□ □ □ □

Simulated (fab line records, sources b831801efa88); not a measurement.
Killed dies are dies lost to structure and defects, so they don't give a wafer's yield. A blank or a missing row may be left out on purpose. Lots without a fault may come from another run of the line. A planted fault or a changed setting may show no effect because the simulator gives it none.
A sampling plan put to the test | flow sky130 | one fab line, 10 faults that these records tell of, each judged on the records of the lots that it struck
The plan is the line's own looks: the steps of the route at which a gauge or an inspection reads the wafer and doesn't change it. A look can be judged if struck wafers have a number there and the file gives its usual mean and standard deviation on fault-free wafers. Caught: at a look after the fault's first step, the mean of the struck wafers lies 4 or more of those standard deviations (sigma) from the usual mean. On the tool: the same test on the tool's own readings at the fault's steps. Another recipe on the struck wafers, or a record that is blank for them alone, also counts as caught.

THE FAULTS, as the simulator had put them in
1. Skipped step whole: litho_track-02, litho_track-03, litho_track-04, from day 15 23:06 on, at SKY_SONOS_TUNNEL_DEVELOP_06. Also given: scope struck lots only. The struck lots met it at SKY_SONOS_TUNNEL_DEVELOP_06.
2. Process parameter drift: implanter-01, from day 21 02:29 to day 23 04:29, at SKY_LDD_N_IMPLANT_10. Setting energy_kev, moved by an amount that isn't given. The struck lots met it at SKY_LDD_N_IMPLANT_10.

□ □ □ □

WORK REQUEST - Your response must consist of every line above, reproduced exactly.

ANSWER AREA -
Simulated (fab line records, sources b831801efa88); not a measurement.
Killed dies are dies lost to structure and defects, so they don't give a wafer's yield. A blank or a missing row may be left out on purpose. Lots without a fault may come from another run of the line. A planted fault or a changed setting may show no effect because the simulator gives it none.
A sampling plan put to the test | flow sky130 | one fab line, 10 faults that these records tell of, each judged on the records of the lots that it struck
The plan is the line's own looks: the steps of the route at which a gauge or an inspection reads the wafer and doesn't change it. A look can be judged if struck wafers have a number there and the file gives its usual mean and standard deviation on fault-free wafers. Caught: at a look after the fault's first step, the mean of the struck wafers lies 4 or more of those standard deviations (sigma) from the usual mean. On the tool: the same test on the tool's own readings at the fault's steps. Another recipe on the struck wafers, or a record that is blank for them alone, also counts as caught.

THE FAULTS, as the simulator had put them in
1. Skipped step whole: litho_track-02, litho_track-03, litho_track-04, from day 15 23:06 on, at SKY_SONOS_TUNNEL_DEVELOP_06. Also given: scope struck lots only. The struck lots met it at SKY_SONOS_TUNNEL_DEVELOP_06.
2. Process parameter drift: implanter-01, from day 21 02:29 to day 23 04:29, at SKY_LDD_N_IMPLANT_10. Setting energy_kev, moved by an amount that isn't given. The struck lots met it at SKY_LDD_N_IMPLANT_10.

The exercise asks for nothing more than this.